Extracted information
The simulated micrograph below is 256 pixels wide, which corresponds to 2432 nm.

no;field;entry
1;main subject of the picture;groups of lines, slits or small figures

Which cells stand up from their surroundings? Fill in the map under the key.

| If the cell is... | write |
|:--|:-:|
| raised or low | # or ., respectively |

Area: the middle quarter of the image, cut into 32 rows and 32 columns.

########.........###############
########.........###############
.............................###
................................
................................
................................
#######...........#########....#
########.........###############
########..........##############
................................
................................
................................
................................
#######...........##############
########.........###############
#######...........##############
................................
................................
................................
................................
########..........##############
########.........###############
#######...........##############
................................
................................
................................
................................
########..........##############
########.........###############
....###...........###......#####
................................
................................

Activity
The response has to match the data exactly, line for line.

Your solution
The simulated micrograph below is 256 pixels wide, which corresponds to 2432 nm.

no;field;entry
1;main subject of the picture;groups of lines, slits or small figures

Which cells stand up from their surroundings? Fill in the map under the key.

| If the cell is... | write |
|:--|:-:|
| raised or low | # or ., respectively |

Area: the middle quarter of the image, cut into 32 rows and 32 columns.

########.........###############
########.........###############
.............................###
................................
................................
................................
#######...........#########....#
########.........###############
########..........##############
................................
................................
................................
................................
#######...........##############
########.........###############
#######...........##############
................................
................................
................................
................................
########..........##############
########.........###############
#######...........##############
................................
................................
................................
................................
########..........##############
########.........###############
....###...........###......#####
................................
................................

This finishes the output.